=== Activity ===
In the listing that follows, the range to quote begins at the line that has "Split-lot experiment +" and ends after the line that has "At GF_NSD_DEVELOP_06 (develop"; quote it verbatim and add nothing.

*-*-*
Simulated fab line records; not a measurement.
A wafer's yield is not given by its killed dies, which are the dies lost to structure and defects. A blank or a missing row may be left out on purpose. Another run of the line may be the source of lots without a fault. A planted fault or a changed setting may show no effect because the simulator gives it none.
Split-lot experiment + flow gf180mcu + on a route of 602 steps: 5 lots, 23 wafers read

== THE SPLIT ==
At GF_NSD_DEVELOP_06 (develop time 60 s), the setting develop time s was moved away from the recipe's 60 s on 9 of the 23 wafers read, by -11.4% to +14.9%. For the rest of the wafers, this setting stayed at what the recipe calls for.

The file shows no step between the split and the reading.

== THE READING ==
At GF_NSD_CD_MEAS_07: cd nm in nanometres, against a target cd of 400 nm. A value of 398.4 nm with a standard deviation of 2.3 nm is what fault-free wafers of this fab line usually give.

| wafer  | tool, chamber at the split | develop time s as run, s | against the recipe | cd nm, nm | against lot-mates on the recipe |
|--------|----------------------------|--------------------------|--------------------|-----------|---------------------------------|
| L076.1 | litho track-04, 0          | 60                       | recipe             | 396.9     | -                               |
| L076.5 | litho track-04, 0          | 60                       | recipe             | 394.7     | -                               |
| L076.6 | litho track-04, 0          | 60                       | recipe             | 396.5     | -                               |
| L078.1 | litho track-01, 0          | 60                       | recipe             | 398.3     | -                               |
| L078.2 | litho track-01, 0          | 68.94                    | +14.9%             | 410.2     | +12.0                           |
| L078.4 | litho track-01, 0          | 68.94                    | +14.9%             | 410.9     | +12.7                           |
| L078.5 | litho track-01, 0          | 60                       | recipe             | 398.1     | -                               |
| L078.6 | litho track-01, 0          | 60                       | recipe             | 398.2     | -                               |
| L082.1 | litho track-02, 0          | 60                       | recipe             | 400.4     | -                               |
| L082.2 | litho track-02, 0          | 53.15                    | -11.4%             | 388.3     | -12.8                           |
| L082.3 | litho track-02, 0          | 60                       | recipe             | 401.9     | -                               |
*-*-*

=== Response box ===
Split-lot experiment + flow gf180mcu + on a route of 602 steps: 5 lots, 23 wafers read

== THE SPLIT ==
At GF_NSD_DEVELOP_06 (develop time 60 s), the setting develop time s was moved away from the recipe's 60 s on 9 of the 23 wafers read, by -11.4% to +14.9%. For the rest of the wafers, this setting stayed at what the recipe calls for.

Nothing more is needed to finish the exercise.